Dataset ▸
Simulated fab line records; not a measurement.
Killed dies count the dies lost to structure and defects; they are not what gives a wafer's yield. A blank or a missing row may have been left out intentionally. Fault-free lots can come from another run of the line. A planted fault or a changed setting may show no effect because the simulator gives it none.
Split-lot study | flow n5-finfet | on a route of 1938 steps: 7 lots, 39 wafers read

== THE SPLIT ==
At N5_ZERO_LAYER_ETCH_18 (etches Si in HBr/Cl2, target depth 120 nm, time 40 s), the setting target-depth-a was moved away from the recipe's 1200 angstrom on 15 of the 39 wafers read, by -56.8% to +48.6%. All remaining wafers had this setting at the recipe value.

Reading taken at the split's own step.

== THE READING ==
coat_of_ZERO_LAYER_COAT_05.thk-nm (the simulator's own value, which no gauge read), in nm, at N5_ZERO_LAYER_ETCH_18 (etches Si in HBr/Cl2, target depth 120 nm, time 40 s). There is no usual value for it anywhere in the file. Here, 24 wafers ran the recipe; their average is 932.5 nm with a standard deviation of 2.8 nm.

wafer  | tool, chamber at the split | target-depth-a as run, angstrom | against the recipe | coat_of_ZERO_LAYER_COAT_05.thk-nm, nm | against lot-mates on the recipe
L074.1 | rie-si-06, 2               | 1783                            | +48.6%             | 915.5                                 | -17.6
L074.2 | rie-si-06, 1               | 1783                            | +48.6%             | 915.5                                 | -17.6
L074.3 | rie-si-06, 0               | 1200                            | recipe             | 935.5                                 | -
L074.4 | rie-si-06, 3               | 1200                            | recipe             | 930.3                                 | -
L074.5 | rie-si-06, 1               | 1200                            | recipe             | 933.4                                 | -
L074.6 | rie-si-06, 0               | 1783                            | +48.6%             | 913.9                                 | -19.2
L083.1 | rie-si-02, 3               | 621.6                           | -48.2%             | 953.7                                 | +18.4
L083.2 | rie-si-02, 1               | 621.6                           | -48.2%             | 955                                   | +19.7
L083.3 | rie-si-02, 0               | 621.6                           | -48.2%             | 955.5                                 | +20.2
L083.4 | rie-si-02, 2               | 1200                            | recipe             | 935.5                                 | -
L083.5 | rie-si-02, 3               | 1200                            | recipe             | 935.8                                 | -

Assigned task ▸
All that should appear in the response is the run of lines from the first line of the entries through the line containing "coat_of_ZERO_LAYER_COAT_05.thk-nm (the simulator's", copied exactly.

Exercise response ▸
Simulated fab line records; not a measurement.
Killed dies count the dies lost to structure and defects; they are not what gives a wafer's yield. A blank or a missing row may have been left out intentionally. Fault-free lots can come from another run of the line. A planted fault or a changed setting may show no effect because the simulator gives it none.
Split-lot study | flow n5-finfet | on a route of 1938 steps: 7 lots, 39 wafers read

== THE SPLIT ==
At N5_ZERO_LAYER_ETCH_18 (etches Si in HBr/Cl2, target depth 120 nm, time 40 s), the setting target-depth-a was moved away from the recipe's 1200 angstrom on 15 of the 39 wafers read, by -56.8% to +48.6%. All remaining wafers had this setting at the recipe value.

Reading taken at the split's own step.

== THE READING ==
coat_of_ZERO_LAYER_COAT_05.thk-nm (the simulator's own value, which no gauge read), in nm, at N5_ZERO_LAYER_ETCH_18 (etches Si in HBr/Cl2, target depth 120 nm, time 40 s). There is no usual value for it anywhere in the file. Here, 24 wafers ran the recipe; their average is 932.5 nm with a standard deviation of 2.8 nm.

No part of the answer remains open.